STUDY MATERIAL
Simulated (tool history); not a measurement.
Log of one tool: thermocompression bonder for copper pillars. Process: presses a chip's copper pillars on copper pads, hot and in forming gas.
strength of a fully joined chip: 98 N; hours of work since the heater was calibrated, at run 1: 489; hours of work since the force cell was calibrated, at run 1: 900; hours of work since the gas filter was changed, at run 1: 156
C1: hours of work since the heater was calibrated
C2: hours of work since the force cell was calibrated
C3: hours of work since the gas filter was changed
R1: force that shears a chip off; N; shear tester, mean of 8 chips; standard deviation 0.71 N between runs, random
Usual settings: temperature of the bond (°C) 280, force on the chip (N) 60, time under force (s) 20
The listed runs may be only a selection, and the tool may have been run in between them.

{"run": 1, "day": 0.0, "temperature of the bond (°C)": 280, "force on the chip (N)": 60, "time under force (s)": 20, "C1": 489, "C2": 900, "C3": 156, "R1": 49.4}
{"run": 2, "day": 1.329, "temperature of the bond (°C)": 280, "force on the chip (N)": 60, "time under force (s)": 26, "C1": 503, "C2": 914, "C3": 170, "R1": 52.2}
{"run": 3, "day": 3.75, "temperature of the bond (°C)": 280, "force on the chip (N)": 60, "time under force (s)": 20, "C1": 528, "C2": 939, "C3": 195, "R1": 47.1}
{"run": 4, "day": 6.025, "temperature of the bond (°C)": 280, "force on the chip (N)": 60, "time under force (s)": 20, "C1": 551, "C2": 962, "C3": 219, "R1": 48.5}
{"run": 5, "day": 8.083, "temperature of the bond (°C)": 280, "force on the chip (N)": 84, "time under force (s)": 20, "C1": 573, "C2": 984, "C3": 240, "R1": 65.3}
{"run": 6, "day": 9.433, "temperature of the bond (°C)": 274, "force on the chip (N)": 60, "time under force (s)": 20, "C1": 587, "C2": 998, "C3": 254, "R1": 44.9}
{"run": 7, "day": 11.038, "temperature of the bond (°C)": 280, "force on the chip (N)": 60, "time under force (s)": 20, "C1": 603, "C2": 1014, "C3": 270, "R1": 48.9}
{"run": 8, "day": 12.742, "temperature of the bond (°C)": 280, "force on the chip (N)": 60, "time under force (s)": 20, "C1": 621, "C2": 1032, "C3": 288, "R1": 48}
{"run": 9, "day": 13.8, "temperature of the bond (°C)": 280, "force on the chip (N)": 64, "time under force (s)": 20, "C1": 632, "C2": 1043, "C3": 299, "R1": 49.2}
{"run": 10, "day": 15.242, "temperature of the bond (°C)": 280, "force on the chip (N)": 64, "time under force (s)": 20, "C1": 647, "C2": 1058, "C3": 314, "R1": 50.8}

WORK ITEM
From the records above, extract exactly and only the lines that begin at the line with "R1: force that" and stop after the line with "The listed runs".

RESULT
R1: force that shears a chip off; N; shear tester, mean of 8 chips; standard deviation 0.71 N between runs, random
Usual settings: temperature of the bond (°C) 280, force on the chip (N) 60, time under force (s) 20
The listed runs may be only a selection, and the tool may have been run in between them.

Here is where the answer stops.